**EXCERPTED DATA:**
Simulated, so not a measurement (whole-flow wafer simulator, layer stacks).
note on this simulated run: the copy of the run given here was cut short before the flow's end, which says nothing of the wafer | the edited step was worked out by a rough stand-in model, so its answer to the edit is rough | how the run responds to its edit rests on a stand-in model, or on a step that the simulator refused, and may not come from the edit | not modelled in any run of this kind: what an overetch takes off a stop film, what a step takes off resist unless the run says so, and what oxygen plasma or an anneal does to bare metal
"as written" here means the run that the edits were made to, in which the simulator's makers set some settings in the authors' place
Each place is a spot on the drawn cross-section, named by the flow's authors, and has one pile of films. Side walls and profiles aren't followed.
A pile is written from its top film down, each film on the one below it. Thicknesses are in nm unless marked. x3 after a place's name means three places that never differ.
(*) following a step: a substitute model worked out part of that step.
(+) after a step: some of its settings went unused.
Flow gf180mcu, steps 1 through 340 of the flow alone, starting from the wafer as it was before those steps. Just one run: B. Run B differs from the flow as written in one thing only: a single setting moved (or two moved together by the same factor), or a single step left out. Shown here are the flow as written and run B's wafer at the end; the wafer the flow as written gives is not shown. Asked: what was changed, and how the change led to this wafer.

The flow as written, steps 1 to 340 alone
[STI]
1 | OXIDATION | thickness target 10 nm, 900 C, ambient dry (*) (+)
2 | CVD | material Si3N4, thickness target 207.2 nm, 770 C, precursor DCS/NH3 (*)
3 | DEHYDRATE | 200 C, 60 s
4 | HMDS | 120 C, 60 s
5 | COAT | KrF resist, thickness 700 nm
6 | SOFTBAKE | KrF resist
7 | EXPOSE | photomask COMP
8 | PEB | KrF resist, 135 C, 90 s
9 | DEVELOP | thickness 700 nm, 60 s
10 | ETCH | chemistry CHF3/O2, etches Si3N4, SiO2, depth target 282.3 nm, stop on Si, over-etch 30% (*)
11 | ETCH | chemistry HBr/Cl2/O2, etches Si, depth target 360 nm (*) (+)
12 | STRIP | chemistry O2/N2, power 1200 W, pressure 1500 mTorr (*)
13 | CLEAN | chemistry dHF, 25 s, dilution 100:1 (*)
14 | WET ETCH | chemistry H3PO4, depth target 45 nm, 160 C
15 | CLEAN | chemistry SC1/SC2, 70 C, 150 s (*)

**ASSIGNMENT:**
Among the entries above, find the line with "6 | SOFTBAKE | KrF resist" and the line with "14 | WET ETCH"; give again exactly these two lines and all lines between them.

**RESPONSE BOX:**
6 | SOFTBAKE | KrF resist
7 | EXPOSE | photomask COMP
8 | PEB | KrF resist, 135 C, 90 s
9 | DEVELOP | thickness 700 nm, 60 s
10 | ETCH | chemistry CHF3/O2, etches Si3N4, SiO2, depth target 282.3 nm, stop on Si, over-etch 30% (*)
11 | ETCH | chemistry HBr/Cl2/O2, etches Si, depth target 360 nm (*) (+)
12 | STRIP | chemistry O2/N2, power 1200 W, pressure 1500 mTorr (*)
13 | CLEAN | chemistry dHF, 25 s, dilution 100:1 (*)
14 | WET ETCH | chemistry H3PO4, depth target 45 nm, 160 C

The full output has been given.